## ACTIVITY
Which lines below fall between the one containing "note on all" and the one containing "Films from the"? Repeat them exactly, counting both of those lines, and add nothing else.

## DATA FOR ANALYSIS
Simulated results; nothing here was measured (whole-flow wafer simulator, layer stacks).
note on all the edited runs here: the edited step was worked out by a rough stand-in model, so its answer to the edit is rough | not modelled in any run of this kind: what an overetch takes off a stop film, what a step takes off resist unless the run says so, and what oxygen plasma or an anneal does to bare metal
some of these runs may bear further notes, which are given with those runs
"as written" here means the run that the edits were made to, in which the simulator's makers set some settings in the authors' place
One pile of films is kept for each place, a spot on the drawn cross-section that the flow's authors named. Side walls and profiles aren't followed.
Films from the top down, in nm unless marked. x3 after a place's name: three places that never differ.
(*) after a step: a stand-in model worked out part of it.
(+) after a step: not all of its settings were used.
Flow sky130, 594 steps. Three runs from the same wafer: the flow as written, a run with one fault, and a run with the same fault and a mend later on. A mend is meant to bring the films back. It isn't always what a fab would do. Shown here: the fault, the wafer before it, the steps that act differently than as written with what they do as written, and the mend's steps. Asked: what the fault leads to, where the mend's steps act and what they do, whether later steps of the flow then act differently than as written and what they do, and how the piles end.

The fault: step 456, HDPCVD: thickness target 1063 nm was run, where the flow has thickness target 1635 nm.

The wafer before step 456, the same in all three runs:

## SOLUTION
note on all the edited runs here: the edited step was worked out by a rough stand-in model, so its answer to the edit is rough | not modelled in any run of this kind: what an overetch takes off a stop film, what a step takes off resist unless the run says so, and what oxygen plasma or an anneal does to bare metal
some of these runs may bear further notes, which are given with those runs
"as written" here means the run that the edits were made to, in which the simulator's makers set some settings in the authors' place
One pile of films is kept for each place, a spot on the drawn cross-section that the flow's authors named. Side walls and profiles aren't followed.
Films from the top down, in nm unless marked. x3 after a place's name: three places that never differ.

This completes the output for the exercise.